**WORK REQUEST**
The expected answer is the complete listing, reproduced character for character.

== == ==
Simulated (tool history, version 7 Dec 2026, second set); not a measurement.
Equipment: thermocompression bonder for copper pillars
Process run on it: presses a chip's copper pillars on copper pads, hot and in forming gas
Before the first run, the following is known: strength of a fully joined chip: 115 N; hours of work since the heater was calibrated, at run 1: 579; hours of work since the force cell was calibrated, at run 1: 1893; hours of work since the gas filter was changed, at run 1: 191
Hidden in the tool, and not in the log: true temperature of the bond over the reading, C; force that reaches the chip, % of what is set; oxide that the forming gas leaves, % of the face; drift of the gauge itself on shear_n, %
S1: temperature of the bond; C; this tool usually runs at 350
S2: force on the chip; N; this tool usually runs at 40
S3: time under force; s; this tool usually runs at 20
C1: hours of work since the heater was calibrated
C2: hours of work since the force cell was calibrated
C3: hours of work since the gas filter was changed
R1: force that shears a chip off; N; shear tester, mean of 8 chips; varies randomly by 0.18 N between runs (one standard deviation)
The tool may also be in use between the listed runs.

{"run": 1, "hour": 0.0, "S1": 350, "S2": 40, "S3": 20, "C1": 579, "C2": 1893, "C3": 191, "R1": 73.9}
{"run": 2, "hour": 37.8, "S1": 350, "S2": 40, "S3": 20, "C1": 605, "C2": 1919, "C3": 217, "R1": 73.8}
== == ==

**WRITTEN REPLY**
Simulated (tool history, version 7 Dec 2026, second set); not a measurement.
Equipment: thermocompression bonder for copper pillars
Process run on it: presses a chip's copper pillars on copper pads, hot and in forming gas
Before the first run, the following is known: strength of a fully joined chip: 115 N; hours of work since the heater was calibrated, at run 1: 579; hours of work since the force cell was calibrated, at run 1: 1893; hours of work since the gas filter was changed, at run 1: 191
Hidden in the tool, and not in the log: true temperature of the bond over the reading, C; force that reaches the chip, % of what is set; oxide that the forming gas leaves, % of the face; drift of the gauge itself on shear_n, %
S1: temperature of the bond; C; this tool usually runs at 350
S2: force on the chip; N; this tool usually runs at 40
S3: time under force; s; this tool usually runs at 20
C1: hours of work since the heater was calibrated
C2: hours of work since the force cell was calibrated
C3: hours of work since the gas filter was changed
R1: force that shears a chip off; N; shear tester, mean of 8 chips; varies randomly by 0.18 N between runs (one standard deviation)
The tool may also be in use between the listed runs.

{"run": 1, "hour": 0.0, "S1": 350, "S2": 40, "S3": 20, "C1": 579, "C2": 1893, "C3": 191, "R1": 73.9}
{"run": 2, "hour": 37.8, "S1": 350, "S2": 40, "S3": 20, "C1": 605, "C2": 1919, "C3": 217, "R1": 73.8}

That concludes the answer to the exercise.